*** LISTED ENTRIES ***

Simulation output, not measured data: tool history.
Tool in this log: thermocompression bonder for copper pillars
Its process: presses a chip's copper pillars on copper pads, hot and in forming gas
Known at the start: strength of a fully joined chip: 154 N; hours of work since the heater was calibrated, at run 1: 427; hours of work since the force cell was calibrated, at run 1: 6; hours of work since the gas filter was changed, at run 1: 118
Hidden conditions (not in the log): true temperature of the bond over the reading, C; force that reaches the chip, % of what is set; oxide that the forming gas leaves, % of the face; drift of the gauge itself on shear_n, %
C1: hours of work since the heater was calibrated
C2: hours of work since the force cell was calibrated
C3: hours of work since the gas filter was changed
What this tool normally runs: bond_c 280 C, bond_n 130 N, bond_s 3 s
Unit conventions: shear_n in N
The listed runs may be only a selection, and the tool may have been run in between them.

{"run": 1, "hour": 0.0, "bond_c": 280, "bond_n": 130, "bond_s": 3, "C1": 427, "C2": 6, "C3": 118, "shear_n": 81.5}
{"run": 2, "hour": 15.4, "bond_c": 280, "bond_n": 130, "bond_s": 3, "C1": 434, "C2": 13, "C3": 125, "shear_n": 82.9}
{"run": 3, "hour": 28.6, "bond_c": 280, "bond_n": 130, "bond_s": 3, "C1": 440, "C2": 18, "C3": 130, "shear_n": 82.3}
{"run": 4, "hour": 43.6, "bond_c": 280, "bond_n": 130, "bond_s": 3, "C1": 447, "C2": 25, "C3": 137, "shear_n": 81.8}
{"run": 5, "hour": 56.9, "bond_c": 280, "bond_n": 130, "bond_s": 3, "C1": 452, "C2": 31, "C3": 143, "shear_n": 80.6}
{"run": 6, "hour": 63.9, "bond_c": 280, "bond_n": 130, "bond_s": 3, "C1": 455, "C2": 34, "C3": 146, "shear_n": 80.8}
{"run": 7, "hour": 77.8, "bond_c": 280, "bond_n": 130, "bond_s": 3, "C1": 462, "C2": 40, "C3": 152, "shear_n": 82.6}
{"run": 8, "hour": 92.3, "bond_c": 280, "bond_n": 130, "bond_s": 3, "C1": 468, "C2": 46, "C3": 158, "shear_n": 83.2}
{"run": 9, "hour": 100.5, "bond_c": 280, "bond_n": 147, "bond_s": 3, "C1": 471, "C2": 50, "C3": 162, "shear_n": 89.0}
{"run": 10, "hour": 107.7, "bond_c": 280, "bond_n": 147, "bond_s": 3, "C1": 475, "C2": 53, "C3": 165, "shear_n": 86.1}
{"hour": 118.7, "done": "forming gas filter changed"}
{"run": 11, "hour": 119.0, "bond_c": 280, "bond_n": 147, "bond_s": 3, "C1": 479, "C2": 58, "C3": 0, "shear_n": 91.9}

***

§ WORK INSTRUCTION
Exactly the lines from the start of the entries through the one bearing "C3: hours of" are to be output, with both ends included.

§ EXERCISE RESPONSE
Simulation output, not measured data: tool history.
Tool in this log: thermocompression bonder for copper pillars
Its process: presses a chip's copper pillars on copper pads, hot and in forming gas
Known at the start: strength of a fully joined chip: 154 N; hours of work since the heater was calibrated, at run 1: 427; hours of work since the force cell was calibrated, at run 1: 6; hours of work since the gas filter was changed, at run 1: 118
Hidden conditions (not in the log): true temperature of the bond over the reading, C; force that reaches the chip, % of what is set; oxide that the forming gas leaves, % of the face; drift of the gauge itself on shear_n, %
C1: hours of work since the heater was calibrated
C2: hours of work since the force cell was calibrated
C3: hours of work since the gas filter was changed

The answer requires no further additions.